## [ACTION ITEM]
The data below has to be returned exactly, down to the last character.

## [PROVIDED RECORDS]
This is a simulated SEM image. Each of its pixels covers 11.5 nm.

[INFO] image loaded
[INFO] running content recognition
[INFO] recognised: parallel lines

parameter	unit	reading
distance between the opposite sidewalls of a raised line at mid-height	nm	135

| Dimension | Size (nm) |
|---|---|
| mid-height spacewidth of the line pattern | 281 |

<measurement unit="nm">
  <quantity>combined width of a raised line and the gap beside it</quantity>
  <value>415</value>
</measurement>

## [RESPONSE BOX]
This is a simulated SEM image. Each of its pixels covers 11.5 nm.

[INFO] image loaded
[INFO] running content recognition
[INFO] recognised: parallel lines

parameter	unit	reading
distance between the opposite sidewalls of a raised line at mid-height	nm	135

| Dimension | Size (nm) |
|---|---|
| mid-height spacewidth of the line pattern | 281 |

<measurement unit="nm">
  <quantity>combined width of a raised line and the gap beside it</quantity>
  <value>415</value>
</measurement>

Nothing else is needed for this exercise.